= WORK ITEM =
Starting with the first line of the records, write out each line exactly until you have included the line containing "Not every run".

= RECORDS PROVIDED =
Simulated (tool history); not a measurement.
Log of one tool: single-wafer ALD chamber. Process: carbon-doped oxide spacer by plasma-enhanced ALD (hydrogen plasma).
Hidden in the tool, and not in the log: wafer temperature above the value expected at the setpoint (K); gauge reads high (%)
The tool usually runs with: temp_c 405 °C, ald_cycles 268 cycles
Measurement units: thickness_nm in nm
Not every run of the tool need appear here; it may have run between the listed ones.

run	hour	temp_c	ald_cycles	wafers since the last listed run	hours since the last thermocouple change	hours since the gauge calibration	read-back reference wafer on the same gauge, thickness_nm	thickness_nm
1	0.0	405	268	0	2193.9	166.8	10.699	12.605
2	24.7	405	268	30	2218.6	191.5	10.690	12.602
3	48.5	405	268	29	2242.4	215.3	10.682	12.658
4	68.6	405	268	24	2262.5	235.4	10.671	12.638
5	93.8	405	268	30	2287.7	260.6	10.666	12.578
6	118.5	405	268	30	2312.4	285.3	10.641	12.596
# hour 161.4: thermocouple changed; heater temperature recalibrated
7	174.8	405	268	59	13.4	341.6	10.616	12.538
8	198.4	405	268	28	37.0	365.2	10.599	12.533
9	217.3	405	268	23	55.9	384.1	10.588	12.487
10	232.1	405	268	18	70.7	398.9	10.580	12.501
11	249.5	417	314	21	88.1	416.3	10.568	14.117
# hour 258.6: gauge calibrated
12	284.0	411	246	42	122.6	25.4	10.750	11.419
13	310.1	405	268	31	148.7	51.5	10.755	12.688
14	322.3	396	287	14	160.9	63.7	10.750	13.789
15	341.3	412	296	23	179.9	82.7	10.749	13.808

= ANSWER AREA =
Simulated (tool history); not a measurement.
Log of one tool: single-wafer ALD chamber. Process: carbon-doped oxide spacer by plasma-enhanced ALD (hydrogen plasma).
Hidden in the tool, and not in the log: wafer temperature above the value expected at the setpoint (K); gauge reads high (%)
The tool usually runs with: temp_c 405 °C, ald_cycles 268 cycles
Measurement units: thickness_nm in nm
Not every run of the tool need appear here; it may have run between the listed ones.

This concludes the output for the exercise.